§ Brief
Your job with the data below is to output exactly the lines from the one holding "I found this" down to the one holding "<key><raised>*</raised><low>.</low></key>", both included, and no others.

»»
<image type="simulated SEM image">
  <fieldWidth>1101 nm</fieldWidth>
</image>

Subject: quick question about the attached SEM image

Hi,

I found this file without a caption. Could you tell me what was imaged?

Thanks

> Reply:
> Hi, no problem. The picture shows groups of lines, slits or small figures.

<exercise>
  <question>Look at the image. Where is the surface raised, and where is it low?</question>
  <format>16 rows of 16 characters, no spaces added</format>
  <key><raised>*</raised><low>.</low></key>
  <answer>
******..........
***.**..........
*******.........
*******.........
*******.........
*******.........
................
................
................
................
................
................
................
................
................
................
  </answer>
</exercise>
««

§ Written solution
I found this file without a caption. Could you tell me what was imaged?

Thanks

> Reply:
> Hi, no problem. The picture shows groups of lines, slits or small figures.

<exercise>
  <question>Look at the image. Where is the surface raised, and where is it low?</question>
  <format>16 rows of 16 characters, no spaces added</format>
  <key><raised>*</raised><low>.</low></key>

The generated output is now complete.